+++

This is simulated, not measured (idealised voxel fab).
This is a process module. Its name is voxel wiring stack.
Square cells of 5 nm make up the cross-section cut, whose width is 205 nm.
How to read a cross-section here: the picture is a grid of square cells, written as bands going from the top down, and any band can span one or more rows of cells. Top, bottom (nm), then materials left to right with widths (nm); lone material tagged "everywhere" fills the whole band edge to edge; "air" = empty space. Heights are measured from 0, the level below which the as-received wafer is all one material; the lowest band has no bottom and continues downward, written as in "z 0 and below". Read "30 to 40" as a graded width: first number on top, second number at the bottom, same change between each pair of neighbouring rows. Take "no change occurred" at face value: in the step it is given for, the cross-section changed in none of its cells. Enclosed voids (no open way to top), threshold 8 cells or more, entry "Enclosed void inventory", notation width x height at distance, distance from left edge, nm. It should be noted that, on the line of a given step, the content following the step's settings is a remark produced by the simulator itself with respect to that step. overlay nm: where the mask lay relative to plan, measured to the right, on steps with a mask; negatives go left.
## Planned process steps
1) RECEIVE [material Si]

+++

Brief: The response must consist of the lines above, from the first one through the line containing "Square cells of", reproduced exactly.

Answer space:
This is simulated, not measured (idealised voxel fab).
This is a process module. Its name is voxel wiring stack.
Square cells of 5 nm make up the cross-section cut, whose width is 205 nm.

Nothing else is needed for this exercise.